Required action:
Exactly the lines from the start of the data below through the line containing "Reviewer comment: The" must be returned, and no others.

Extracted material:
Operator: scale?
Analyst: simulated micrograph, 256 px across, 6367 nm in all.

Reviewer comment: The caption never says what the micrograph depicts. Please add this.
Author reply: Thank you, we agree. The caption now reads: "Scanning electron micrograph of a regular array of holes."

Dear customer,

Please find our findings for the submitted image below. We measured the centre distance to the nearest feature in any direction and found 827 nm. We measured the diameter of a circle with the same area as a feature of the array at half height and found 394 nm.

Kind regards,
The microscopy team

Answer box:
Operator: scale?
Analyst: simulated micrograph, 256 px across, 6367 nm in all.

Reviewer comment: The caption never says what the micrograph depicts. Please add this.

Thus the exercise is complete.